* [Provided records]
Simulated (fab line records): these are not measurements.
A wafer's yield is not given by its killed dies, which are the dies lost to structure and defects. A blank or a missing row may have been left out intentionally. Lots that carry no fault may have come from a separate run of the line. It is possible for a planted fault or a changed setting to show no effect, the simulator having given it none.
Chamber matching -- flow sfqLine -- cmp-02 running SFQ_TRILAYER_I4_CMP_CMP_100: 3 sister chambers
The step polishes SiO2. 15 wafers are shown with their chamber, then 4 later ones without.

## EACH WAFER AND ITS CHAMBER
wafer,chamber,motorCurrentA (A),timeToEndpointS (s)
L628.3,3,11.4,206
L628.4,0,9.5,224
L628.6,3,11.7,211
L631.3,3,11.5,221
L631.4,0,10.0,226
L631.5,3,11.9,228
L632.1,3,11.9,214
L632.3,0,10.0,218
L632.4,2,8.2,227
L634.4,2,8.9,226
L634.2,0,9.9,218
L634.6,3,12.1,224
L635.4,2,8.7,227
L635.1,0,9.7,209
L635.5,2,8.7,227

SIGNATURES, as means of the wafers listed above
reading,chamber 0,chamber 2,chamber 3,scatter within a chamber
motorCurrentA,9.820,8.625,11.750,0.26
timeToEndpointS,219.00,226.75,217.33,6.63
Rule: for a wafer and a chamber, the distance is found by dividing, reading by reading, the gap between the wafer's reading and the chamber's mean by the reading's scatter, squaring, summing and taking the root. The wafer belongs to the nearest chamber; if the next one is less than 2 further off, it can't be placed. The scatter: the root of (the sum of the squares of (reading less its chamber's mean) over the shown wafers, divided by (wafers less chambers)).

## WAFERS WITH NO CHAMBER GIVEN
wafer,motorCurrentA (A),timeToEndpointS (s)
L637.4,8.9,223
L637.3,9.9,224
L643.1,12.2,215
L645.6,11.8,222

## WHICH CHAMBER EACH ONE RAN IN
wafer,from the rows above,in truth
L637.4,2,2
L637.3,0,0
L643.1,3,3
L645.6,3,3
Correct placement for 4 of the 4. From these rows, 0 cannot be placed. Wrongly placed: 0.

* [Work item]
Nothing should appear in the answer except the lines above from the line with "L635.5,2,8.7,227" through the line with "## WAFERS WITH NO CHAMBER GIVEN", both included, written out exactly.

* [Answer space]
L635.5,2,8.7,227

SIGNATURES, as means of the wafers listed above
reading,chamber 0,chamber 2,chamber 3,scatter within a chamber
motorCurrentA,9.820,8.625,11.750,0.26
timeToEndpointS,219.00,226.75,217.33,6.63
Rule: for a wafer and a chamber, the distance is found by dividing, reading by reading, the gap between the wafer's reading and the chamber's mean by the reading's scatter, squaring, summing and taking the root. The wafer belongs to the nearest chamber; if the next one is less than 2 further off, it can't be placed. The scatter: the root of (the sum of the squares of (reading less its chamber's mean) over the shown wafers, divided by (wafers less chambers)).

## WAFERS WITH NO CHAMBER GIVEN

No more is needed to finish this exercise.